WORK ORDER: Exactly as written, copy the lines of the data below from the first through the one containing "- . stands for low surface.".

EXCERPTED RECORDS:
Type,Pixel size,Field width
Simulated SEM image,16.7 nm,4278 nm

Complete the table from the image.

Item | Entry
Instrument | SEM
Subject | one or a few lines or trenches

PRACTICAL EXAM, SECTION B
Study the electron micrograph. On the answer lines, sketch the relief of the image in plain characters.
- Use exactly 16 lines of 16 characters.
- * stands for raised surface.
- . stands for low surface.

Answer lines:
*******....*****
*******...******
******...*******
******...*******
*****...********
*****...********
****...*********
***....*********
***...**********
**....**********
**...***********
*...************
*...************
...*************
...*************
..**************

EXERCISE ANSWER:
Type,Pixel size,Field width
Simulated SEM image,16.7 nm,4278 nm

Complete the table from the image.

Item | Entry
Instrument | SEM
Subject | one or a few lines or trenches

PRACTICAL EXAM, SECTION B
Study the electron micrograph. On the answer lines, sketch the relief of the image in plain characters.
- Use exactly 16 lines of 16 characters.
- * stands for raised surface.
- . stands for low surface.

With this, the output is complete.